**Work request**
Every line of the data must be retyped exactly as it stands.

________________________________________

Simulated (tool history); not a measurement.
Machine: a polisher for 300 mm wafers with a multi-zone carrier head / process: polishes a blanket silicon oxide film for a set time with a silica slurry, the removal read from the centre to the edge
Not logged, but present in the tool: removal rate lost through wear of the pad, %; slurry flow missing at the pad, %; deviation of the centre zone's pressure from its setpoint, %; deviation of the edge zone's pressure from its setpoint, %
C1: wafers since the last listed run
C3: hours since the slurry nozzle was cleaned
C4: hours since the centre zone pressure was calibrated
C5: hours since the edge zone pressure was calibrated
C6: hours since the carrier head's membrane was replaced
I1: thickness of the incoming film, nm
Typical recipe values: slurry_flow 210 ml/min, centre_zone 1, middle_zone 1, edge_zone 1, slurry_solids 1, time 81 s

________________________________________

**Answer box**
Simulated (tool history); not a measurement.
Machine: a polisher for 300 mm wafers with a multi-zone carrier head / process: polishes a blanket silicon oxide film for a set time with a silica slurry, the removal read from the centre to the edge
Not logged, but present in the tool: removal rate lost through wear of the pad, %; slurry flow missing at the pad, %; deviation of the centre zone's pressure from its setpoint, %; deviation of the edge zone's pressure from its setpoint, %
C1: wafers since the last listed run
C3: hours since the slurry nozzle was cleaned
C4: hours since the centre zone pressure was calibrated
C5: hours since the edge zone pressure was calibrated
C6: hours since the carrier head's membrane was replaced
I1: thickness of the incoming film, nm
Typical recipe values: slurry_flow 210 ml/min, centre_zone 1, middle_zone 1, edge_zone 1, slurry_solids 1, time 81 s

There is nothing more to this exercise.